REQUIREMENT:
Beneath this instruction is a listing; print exactly the lines in it starting at the line that contains "L798 | day 9" and going through the line that contains "L801 | day 9".

DATASET EXCERPTS:
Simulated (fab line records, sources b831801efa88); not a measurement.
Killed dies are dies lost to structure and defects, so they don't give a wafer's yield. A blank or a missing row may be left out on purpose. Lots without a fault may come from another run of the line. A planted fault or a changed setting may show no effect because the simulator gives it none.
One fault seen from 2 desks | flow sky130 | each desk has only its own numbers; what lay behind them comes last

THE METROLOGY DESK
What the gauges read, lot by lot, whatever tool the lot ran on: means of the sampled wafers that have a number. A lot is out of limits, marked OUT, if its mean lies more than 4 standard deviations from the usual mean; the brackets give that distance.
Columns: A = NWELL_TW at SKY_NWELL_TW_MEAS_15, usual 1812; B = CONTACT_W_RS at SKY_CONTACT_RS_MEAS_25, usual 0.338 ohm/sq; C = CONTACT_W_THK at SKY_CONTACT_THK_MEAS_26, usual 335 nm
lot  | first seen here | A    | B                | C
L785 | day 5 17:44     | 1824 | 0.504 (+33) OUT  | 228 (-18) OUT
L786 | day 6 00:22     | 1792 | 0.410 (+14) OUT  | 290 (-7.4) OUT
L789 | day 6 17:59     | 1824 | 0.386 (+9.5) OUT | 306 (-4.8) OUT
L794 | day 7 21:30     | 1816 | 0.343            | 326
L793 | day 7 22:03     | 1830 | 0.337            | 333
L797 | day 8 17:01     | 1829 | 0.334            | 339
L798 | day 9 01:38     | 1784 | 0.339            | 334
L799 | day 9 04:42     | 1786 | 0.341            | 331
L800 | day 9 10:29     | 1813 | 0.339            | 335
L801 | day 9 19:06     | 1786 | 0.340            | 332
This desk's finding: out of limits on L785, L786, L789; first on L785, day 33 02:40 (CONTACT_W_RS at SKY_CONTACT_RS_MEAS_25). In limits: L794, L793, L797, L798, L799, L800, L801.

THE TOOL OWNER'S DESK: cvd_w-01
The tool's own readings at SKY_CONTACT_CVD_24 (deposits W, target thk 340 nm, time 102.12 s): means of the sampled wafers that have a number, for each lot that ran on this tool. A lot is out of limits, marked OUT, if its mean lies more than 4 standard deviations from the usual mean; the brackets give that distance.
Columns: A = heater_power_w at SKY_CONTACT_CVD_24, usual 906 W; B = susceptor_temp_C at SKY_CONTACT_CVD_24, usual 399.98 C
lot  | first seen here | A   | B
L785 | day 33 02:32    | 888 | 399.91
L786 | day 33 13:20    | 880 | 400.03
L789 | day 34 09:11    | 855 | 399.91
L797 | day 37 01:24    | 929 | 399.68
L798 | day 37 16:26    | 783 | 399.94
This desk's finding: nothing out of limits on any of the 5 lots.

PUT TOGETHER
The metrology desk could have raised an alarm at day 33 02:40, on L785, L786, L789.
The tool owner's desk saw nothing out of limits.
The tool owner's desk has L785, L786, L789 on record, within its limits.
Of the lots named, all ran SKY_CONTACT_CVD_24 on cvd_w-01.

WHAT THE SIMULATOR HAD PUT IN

ANSWER BOX:
L798 | day 9 01:38     | 1784 | 0.339            | 334
L799 | day 9 04:42     | 1786 | 0.341            | 331
L800 | day 9 10:29     | 1813 | 0.339            | 335
L801 | day 9 19:06     | 1786 | 0.340            | 332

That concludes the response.